▶ [TASK ITEM]:
Please repeat the records exactly from their first line, finishing at the line containing "Square cells of" and including it.

▶ [DATASET EXCERPTS]:
--- START ---

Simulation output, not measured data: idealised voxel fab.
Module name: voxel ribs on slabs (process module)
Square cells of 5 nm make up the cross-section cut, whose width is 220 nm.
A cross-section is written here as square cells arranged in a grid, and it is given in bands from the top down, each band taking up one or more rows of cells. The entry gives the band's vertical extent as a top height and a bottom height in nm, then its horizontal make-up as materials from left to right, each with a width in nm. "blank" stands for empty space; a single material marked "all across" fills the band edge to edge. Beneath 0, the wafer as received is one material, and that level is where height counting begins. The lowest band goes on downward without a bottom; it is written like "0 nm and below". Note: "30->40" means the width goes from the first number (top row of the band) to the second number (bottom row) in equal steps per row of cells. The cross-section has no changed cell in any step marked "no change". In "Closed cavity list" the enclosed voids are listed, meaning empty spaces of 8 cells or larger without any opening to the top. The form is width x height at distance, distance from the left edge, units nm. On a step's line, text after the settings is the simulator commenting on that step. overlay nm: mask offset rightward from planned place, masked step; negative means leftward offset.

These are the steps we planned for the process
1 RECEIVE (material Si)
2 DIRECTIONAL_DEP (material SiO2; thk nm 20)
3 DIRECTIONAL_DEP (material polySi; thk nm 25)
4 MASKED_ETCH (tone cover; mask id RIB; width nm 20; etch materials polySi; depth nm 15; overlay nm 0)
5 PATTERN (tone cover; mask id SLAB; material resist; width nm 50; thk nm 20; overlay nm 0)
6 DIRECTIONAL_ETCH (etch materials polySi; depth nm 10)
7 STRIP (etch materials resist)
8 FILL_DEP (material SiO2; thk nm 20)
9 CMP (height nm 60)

--- END ---

▶ [REPLY]:
Simulation output, not measured data: idealised voxel fab.
Module name: voxel ribs on slabs (process module)
Square cells of 5 nm make up the cross-section cut, whose width is 220 nm.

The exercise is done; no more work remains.